Source material:
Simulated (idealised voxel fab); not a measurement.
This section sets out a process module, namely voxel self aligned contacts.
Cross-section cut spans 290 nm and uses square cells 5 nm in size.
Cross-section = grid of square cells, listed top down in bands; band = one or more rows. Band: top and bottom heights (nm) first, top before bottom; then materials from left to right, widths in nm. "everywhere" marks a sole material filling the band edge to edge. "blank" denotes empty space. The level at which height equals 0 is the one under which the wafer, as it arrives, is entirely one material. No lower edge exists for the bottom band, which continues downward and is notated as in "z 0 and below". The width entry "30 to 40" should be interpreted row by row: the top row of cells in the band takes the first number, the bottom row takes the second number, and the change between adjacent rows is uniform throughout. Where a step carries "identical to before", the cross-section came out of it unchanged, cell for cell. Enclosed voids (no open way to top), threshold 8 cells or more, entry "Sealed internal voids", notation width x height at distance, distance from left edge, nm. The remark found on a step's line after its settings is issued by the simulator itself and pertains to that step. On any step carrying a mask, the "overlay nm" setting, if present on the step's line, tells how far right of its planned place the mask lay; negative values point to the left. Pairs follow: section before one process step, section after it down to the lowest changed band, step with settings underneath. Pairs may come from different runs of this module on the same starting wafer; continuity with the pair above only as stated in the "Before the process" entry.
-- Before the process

Assignment:
Copy exactly the lines that run from the first line of the data to the line containing "Cross-section cut spans", please, with both ends included and nothing else.

Task output:
Simulated (idealised voxel fab); not a measurement.
This section sets out a process module, namely voxel self aligned contacts.
Cross-section cut spans 290 nm and uses square cells 5 nm in size.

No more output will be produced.